_____

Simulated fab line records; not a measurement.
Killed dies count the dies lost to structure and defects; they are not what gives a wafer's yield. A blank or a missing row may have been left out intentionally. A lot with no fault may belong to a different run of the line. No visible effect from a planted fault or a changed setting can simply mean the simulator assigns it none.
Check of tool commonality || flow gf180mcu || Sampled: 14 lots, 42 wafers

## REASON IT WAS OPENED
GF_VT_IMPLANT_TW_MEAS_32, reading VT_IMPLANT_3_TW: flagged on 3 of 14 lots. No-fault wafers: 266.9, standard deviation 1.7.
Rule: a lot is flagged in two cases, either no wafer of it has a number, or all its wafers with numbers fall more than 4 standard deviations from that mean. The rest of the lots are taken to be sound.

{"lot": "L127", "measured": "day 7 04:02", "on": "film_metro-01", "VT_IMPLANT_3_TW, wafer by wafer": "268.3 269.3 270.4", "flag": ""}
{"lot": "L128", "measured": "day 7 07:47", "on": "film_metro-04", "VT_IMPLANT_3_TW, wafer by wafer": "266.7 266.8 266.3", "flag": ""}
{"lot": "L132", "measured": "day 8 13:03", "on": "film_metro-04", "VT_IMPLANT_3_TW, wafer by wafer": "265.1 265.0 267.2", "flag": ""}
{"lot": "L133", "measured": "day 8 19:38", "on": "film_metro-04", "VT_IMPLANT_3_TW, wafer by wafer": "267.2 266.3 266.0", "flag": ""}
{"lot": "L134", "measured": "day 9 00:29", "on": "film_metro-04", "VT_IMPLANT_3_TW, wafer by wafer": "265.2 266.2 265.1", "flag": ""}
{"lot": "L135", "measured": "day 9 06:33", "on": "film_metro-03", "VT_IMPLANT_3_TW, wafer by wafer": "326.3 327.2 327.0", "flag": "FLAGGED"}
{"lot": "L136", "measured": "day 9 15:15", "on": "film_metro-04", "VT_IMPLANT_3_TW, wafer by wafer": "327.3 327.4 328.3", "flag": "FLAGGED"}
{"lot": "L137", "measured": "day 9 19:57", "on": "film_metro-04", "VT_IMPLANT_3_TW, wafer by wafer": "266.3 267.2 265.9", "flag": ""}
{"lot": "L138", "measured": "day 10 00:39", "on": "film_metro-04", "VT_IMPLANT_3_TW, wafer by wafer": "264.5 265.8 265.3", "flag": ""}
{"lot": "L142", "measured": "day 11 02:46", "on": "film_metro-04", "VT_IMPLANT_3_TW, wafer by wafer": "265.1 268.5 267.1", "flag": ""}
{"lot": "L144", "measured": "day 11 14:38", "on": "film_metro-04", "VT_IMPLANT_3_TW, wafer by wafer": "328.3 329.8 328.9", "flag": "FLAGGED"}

_____

Activity: Please give an exact copy of the entries above, from the line with "GF_VT_IMPLANT_TW_MEAS_32, reading VT_IMPLANT_3_TW: flagged" down to the line with "Rule: a lot", inclusive, and nothing else.

Task response:
GF_VT_IMPLANT_TW_MEAS_32, reading VT_IMPLANT_3_TW: flagged on 3 of 14 lots. No-fault wafers: 266.9, standard deviation 1.7.
Rule: a lot is flagged in two cases, either no wafer of it has a number, or all its wafers with numbers fall more than 4 standard deviations from that mean. The rest of the lots are taken to be sound.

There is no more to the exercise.